Assigned task: Nothing is to be altered; the data must be repeated exactly.

Dataset entries:
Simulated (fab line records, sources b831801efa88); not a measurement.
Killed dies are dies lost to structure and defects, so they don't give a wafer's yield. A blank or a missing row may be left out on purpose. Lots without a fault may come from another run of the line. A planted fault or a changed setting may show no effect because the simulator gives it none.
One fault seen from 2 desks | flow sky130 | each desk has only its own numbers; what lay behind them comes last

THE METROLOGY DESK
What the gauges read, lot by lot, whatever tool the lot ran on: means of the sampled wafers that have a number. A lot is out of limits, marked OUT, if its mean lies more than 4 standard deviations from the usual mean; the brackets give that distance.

Task solution:
Simulated (fab line records, sources b831801efa88); not a measurement.
Killed dies are dies lost to structure and defects, so they don't give a wafer's yield. A blank or a missing row may be left out on purpose. Lots without a fault may come from another run of the line. A planted fault or a changed setting may show no effect because the simulator gives it none.
One fault seen from 2 desks | flow sky130 | each desk has only its own numbers; what lay behind them comes last

THE METROLOGY DESK
What the gauges read, lot by lot, whatever tool the lot ran on: means of the sampled wafers that have a number. A lot is out of limits, marked OUT, if its mean lies more than 4 standard deviations from the usual mean; the brackets give that distance.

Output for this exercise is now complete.